• [WORK REQUEST]: The listing must be reproduced in full, exactly as it stands.

• [INFORMATION]:
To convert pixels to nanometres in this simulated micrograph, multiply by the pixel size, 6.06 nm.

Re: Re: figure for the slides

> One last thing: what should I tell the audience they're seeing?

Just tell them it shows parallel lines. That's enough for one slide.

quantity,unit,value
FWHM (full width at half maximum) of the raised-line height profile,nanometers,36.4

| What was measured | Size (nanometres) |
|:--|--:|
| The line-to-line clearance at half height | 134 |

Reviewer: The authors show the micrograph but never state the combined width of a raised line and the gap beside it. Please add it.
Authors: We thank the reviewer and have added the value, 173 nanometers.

• [RESPONSE BOX]:
To convert pixels to nanometres in this simulated micrograph, multiply by the pixel size, 6.06 nm.

Re: Re: figure for the slides

> One last thing: what should I tell the audience they're seeing?

Just tell them it shows parallel lines. That's enough for one slide.

quantity,unit,value
FWHM (full width at half maximum) of the raised-line height profile,nanometers,36.4

| What was measured | Size (nanometres) |
|:--|--:|
| The line-to-line clearance at half height | 134 |

Reviewer: The authors show the micrograph but never state the combined width of a raised line and the gap beside it. Please add it.
Authors: We thank the reviewer and have added the value, 173 nanometers.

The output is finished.